Listed entries:
++++++++++
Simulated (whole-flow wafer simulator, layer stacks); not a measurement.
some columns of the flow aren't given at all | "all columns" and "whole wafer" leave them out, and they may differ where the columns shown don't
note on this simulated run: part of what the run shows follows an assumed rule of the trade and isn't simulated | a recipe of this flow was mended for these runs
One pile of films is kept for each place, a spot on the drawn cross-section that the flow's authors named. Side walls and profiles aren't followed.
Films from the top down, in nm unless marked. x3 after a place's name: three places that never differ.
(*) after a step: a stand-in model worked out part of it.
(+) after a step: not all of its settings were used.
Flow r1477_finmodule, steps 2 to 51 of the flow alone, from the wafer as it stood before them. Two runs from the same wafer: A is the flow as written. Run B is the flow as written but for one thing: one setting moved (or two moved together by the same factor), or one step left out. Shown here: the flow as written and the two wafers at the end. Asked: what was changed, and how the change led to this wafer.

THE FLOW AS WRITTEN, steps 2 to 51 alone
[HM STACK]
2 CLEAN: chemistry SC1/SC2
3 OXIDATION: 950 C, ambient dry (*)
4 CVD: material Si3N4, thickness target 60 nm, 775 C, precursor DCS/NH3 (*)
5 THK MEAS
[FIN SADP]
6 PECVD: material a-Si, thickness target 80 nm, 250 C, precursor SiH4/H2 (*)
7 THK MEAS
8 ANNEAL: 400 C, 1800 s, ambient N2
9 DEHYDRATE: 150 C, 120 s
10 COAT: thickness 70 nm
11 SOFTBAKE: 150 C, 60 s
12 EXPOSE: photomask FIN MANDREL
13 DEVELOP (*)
++++++++++

Return every line of the material exactly.

Simulated (whole-flow wafer simulator, layer stacks); not a measurement.
some columns of the flow aren't given at all | "all columns" and "whole wafer" leave them out, and they may differ where the columns shown don't
note on this simulated run: part of what the run shows follows an assumed rule of the trade and isn't simulated | a recipe of this flow was mended for these runs
One pile of films is kept for each place, a spot on the drawn cross-section that the flow's authors named. Side walls and profiles aren't followed.
Films from the top down, in nm unless marked. x3 after a place's name: three places that never differ.
(*) after a step: a stand-in model worked out part of it.
(+) after a step: not all of its settings were used.
Flow r1477_finmodule, steps 2 to 51 of the flow alone, from the wafer as it stood before them. Two runs from the same wafer: A is the flow as written. Run B is the flow as written but for one thing: one setting moved (or two moved together by the same factor), or one step left out. Shown here: the flow as written and the two wafers at the end. Asked: what was changed, and how the change led to this wafer.

THE FLOW AS WRITTEN, steps 2 to 51 alone
[HM STACK]
2 CLEAN: chemistry SC1/SC2
3 OXIDATION: 950 C, ambient dry (*)
4 CVD: material Si3N4, thickness target 60 nm, 775 C, precursor DCS/NH3 (*)
5 THK MEAS
[FIN SADP]
6 PECVD: material a-Si, thickness target 80 nm, 250 C, precursor SiH4/H2 (*)
7 THK MEAS
8 ANNEAL: 400 C, 1800 s, ambient N2
9 DEHYDRATE: 150 C, 120 s
10 COAT: thickness 70 nm
11 SOFTBAKE: 150 C, 60 s
12 EXPOSE: photomask FIN MANDREL
13 DEVELOP (*)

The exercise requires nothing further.